* **TASK ITEM**
Would you give the data below back exactly as it reads?

═════ ENTRIES PROVIDED ═════

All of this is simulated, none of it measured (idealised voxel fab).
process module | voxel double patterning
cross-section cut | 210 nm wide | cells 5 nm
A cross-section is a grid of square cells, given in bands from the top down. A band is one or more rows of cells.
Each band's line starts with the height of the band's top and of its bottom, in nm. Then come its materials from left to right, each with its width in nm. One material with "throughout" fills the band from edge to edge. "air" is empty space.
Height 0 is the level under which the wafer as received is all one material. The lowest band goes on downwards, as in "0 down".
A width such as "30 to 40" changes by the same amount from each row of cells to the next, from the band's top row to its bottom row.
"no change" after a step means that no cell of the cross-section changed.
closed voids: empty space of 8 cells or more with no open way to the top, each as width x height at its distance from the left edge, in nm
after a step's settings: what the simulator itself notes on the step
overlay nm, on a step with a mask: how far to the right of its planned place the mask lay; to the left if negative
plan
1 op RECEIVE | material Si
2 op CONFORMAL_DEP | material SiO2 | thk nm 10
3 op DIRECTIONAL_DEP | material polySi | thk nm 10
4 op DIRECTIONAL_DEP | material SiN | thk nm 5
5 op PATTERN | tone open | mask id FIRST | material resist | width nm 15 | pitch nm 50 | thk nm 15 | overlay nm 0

═════

* **PROBLEM SOLUTION**
All of this is simulated, none of it measured (idealised voxel fab).
process module | voxel double patterning
cross-section cut | 210 nm wide | cells 5 nm
A cross-section is a grid of square cells, given in bands from the top down. A band is one or more rows of cells.
Each band's line starts with the height of the band's top and of its bottom, in nm. Then come its materials from left to right, each with its width in nm. One material with "throughout" fills the band from edge to edge. "air" is empty space.
Height 0 is the level under which the wafer as received is all one material. The lowest band goes on downwards, as in "0 down".
A width such as "30 to 40" changes by the same amount from each row of cells to the next, from the band's top row to its bottom row.
"no change" after a step means that no cell of the cross-section changed.
closed voids: empty space of 8 cells or more with no open way to the top, each as width x height at its distance from the left edge, in nm
after a step's settings: what the simulator itself notes on the step
overlay nm, on a step with a mask: how far to the right of its planned place the mask lay; to the left if negative
plan
1 op RECEIVE | material Si
2 op CONFORMAL_DEP | material SiO2 | thk nm 10
3 op DIRECTIONAL_DEP | material polySi | thk nm 10
4 op DIRECTIONAL_DEP | material SiN | thk nm 5
5 op PATTERN | tone open | mask id FIRST | material resist | width nm 15 | pitch nm 50 | thk nm 15 | overlay nm 0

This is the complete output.